■ **DATA FOR ANALYSIS**:
________________
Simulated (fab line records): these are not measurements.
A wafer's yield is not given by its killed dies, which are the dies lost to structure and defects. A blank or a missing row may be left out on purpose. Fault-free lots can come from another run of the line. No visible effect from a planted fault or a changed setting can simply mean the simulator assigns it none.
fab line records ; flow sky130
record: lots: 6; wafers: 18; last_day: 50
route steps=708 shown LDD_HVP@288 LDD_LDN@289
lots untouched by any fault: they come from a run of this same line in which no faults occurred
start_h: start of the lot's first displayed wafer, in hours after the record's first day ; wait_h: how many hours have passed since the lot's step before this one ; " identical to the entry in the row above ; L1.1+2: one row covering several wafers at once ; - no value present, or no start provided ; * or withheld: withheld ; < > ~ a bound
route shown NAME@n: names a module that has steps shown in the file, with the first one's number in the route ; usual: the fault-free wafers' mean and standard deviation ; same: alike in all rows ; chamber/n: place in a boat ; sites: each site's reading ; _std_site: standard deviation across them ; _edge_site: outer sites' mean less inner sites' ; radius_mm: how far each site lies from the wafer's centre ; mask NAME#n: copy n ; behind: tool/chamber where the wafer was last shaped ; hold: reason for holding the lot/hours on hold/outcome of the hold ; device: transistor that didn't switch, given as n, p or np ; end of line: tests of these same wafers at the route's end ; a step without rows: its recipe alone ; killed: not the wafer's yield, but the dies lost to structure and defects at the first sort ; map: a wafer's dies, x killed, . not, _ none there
________________

Write out a word-for-word copy of every entry above.

■ **EXERCISE RESPONSE**:
Simulated (fab line records): these are not measurements.
A wafer's yield is not given by its killed dies, which are the dies lost to structure and defects. A blank or a missing row may be left out on purpose. Fault-free lots can come from another run of the line. No visible effect from a planted fault or a changed setting can simply mean the simulator assigns it none.
fab line records ; flow sky130
record: lots: 6; wafers: 18; last_day: 50
route steps=708 shown LDD_HVP@288 LDD_LDN@289
lots untouched by any fault: they come from a run of this same line in which no faults occurred
start_h: start of the lot's first displayed wafer, in hours after the record's first day ; wait_h: how many hours have passed since the lot's step before this one ; " identical to the entry in the row above ; L1.1+2: one row covering several wafers at once ; - no value present, or no start provided ; * or withheld: withheld ; < > ~ a bound
route shown NAME@n: names a module that has steps shown in the file, with the first one's number in the route ; usual: the fault-free wafers' mean and standard deviation ; same: alike in all rows ; chamber/n: place in a boat ; sites: each site's reading ; _std_site: standard deviation across them ; _edge_site: outer sites' mean less inner sites' ; radius_mm: how far each site lies from the wafer's centre ; mask NAME#n: copy n ; behind: tool/chamber where the wafer was last shaped ; hold: reason for holding the lot/hours on hold/outcome of the hold ; device: transistor that didn't switch, given as n, p or np ; end of line: tests of these same wafers at the route's end ; a step without rows: its recipe alone ; killed: not the wafer's yield, but the dies lost to structure and defects at the first sort ; map: a wafer's dies, x killed, . not, _ none there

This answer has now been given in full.